» **TASK ITEM**:
Each line of the listing must be set down exactly as it stands.

□ □ □ □
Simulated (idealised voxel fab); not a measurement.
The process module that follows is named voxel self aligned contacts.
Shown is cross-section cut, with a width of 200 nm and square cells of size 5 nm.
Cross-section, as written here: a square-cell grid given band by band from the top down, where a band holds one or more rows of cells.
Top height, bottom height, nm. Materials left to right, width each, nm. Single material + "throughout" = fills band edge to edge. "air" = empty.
□ □ □ □

» **WRITTEN ANSWER**:
Simulated (idealised voxel fab); not a measurement.
The process module that follows is named voxel self aligned contacts.
Shown is cross-section cut, with a width of 200 nm and square cells of size 5 nm.
Cross-section, as written here: a square-cell grid given band by band from the top down, where a band holds one or more rows of cells.
Top height, bottom height, nm. Materials left to right, width each, nm. Single material + "throughout" = fills band edge to edge. "air" = empty.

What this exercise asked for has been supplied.